Work task:
Once you find the line containing "after a step's" in the data below, copy it and each following line exactly, up to and including the line containing "3 op CONFORMAL_DEP | material SiCN | thk nm 5", and nothing else.

Provided records:
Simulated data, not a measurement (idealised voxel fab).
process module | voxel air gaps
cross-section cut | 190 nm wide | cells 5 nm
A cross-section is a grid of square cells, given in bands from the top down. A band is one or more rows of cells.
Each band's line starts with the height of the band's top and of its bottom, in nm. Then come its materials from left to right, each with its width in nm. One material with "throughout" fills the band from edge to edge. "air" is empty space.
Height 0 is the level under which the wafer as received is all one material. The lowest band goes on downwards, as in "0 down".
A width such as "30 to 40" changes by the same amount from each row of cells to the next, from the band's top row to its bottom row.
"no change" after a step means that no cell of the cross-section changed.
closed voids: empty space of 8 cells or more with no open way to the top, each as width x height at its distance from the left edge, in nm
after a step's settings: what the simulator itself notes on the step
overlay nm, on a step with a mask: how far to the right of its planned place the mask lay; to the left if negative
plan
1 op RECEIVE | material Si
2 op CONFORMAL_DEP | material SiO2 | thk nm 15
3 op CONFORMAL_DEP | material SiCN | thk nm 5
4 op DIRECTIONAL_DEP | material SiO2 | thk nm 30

Reply:
after a step's settings: what the simulator itself notes on the step
overlay nm, on a step with a mask: how far to the right of its planned place the mask lay; to the left if negative
plan
1 op RECEIVE | material Si
2 op CONFORMAL_DEP | material SiO2 | thk nm 15
3 op CONFORMAL_DEP | material SiCN | thk nm 5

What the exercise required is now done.